▶ [DATA PROVIDED]
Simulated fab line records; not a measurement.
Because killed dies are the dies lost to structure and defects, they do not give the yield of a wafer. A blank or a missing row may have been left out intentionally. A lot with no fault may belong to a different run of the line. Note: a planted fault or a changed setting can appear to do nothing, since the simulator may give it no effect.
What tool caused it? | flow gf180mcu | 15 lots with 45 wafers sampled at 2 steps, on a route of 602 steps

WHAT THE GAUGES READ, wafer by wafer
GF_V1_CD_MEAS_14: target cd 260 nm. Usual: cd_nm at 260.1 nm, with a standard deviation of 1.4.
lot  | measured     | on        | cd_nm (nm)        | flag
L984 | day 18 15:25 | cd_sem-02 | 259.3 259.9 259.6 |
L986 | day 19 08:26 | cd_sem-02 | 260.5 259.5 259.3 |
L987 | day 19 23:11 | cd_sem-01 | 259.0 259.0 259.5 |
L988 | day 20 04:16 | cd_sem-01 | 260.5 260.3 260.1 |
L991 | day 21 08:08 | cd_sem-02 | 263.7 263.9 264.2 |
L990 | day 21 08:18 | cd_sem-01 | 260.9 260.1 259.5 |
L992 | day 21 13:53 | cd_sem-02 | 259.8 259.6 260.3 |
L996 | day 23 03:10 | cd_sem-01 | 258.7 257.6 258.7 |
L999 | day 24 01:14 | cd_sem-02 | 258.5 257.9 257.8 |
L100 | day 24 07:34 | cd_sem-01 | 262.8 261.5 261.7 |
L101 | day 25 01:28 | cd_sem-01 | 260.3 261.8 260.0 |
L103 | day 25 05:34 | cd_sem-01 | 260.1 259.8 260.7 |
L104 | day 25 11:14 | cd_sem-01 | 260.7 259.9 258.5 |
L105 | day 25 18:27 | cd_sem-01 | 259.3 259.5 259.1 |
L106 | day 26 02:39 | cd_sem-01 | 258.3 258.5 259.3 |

▶ [WORK TASK] Transcribe, with no changes, the listing above from its first line through the line with "L986 | day 19", including that line, and stop once it is done.

▶ [RESPONSE BOX]
Simulated fab line records; not a measurement.
Because killed dies are the dies lost to structure and defects, they do not give the yield of a wafer. A blank or a missing row may have been left out intentionally. A lot with no fault may belong to a different run of the line. Note: a planted fault or a changed setting can appear to do nothing, since the simulator may give it no effect.
What tool caused it? | flow gf180mcu | 15 lots with 45 wafers sampled at 2 steps, on a route of 602 steps

WHAT THE GAUGES READ, wafer by wafer
GF_V1_CD_MEAS_14: target cd 260 nm. Usual: cd_nm at 260.1 nm, with a standard deviation of 1.4.
lot  | measured     | on        | cd_nm (nm)        | flag
L984 | day 18 15:25 | cd_sem-02 | 259.3 259.9 259.6 |
L986 | day 19 08:26 | cd_sem-02 | 260.5 259.5 259.3 |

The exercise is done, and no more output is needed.